Start of DATA EXTRACTS

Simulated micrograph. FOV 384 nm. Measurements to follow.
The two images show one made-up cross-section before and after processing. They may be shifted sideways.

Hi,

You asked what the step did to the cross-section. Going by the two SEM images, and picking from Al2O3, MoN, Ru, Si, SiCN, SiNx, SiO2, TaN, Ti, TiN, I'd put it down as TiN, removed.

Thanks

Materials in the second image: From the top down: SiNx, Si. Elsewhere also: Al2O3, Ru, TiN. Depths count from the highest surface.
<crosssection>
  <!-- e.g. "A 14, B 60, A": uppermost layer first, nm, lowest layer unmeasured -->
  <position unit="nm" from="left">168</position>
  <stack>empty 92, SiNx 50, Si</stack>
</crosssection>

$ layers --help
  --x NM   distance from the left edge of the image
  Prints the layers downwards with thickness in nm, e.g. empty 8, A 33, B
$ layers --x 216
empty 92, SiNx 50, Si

End of DATA EXTRACTS

■ WORK REQUEST:
Output exactly one stretch of the listing: from the line containing "The two images" through the line containing "layers --x 216", both end lines included.

■ SOLUTION:
The two images show one made-up cross-section before and after processing. They may be shifted sideways.

Hi,

You asked what the step did to the cross-section. Going by the two SEM images, and picking from Al2O3, MoN, Ru, Si, SiCN, SiNx, SiO2, TaN, Ti, TiN, I'd put it down as TiN, removed.

Thanks

Materials in the second image: From the top down: SiNx, Si. Elsewhere also: Al2O3, Ru, TiN. Depths count from the highest surface.
<crosssection>
  <!-- e.g. "A 14, B 60, A": uppermost layer first, nm, lowest layer unmeasured -->
  <position unit="nm" from="left">168</position>
  <stack>empty 92, SiNx 50, Si</stack>
</crosssection>

$ layers --help
  --x NM   distance from the left edge of the image
  Prints the layers downwards with thickness in nm, e.g. empty 8, A 33, B
$ layers --x 216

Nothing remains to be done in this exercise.